BEGIN
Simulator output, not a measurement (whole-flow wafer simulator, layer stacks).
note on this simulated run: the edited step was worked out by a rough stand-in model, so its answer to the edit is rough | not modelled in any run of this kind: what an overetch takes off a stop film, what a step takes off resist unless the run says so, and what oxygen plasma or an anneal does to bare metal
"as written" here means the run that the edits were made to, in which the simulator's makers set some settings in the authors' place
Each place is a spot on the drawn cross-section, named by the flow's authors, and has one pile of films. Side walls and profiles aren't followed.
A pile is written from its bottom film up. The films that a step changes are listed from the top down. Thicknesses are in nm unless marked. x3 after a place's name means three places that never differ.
END

Work request:
Type out the entries once more, precisely.

Solution:
Simulator output, not a measurement (whole-flow wafer simulator, layer stacks).
note on this simulated run: the edited step was worked out by a rough stand-in model, so its answer to the edit is rough | not modelled in any run of this kind: what an overetch takes off a stop film, what a step takes off resist unless the run says so, and what oxygen plasma or an anneal does to bare metal
"as written" here means the run that the edits were made to, in which the simulator's makers set some settings in the authors' place
Each place is a spot on the drawn cross-section, named by the flow's authors, and has one pile of films. Side walls and profiles aren't followed.
A pile is written from its bottom film up. The films that a step changes are listed from the top down. Thicknesses are in nm unless marked. x3 after a place's name means three places that never differ.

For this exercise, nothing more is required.